(WORK ITEM):
Return the lines below exactly, from the first one through the line that has "Killed dies count". Leave out everything after it.

(ENTRIES SUPPLIED):
((
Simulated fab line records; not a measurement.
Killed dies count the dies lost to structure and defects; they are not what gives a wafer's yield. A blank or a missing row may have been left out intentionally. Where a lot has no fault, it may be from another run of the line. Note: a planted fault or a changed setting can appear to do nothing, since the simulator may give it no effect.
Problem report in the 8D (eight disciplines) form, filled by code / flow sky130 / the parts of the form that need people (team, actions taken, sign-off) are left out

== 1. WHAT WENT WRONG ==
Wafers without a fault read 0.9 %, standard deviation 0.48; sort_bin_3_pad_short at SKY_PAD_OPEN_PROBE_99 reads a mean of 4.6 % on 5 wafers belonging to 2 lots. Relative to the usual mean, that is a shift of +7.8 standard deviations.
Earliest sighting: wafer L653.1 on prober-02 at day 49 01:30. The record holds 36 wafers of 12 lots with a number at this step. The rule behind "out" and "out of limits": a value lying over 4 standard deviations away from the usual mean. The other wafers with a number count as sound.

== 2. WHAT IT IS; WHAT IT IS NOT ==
))

(ANSWER SECTION):
Simulated fab line records; not a measurement.
Killed dies count the dies lost to structure and defects; they are not what gives a wafer's yield. A blank or a missing row may have been left out intentionally. Where a lot has no fault, it may be from another run of the line. Note: a planted fault or a changed setting can appear to do nothing, since the simulator may give it no effect.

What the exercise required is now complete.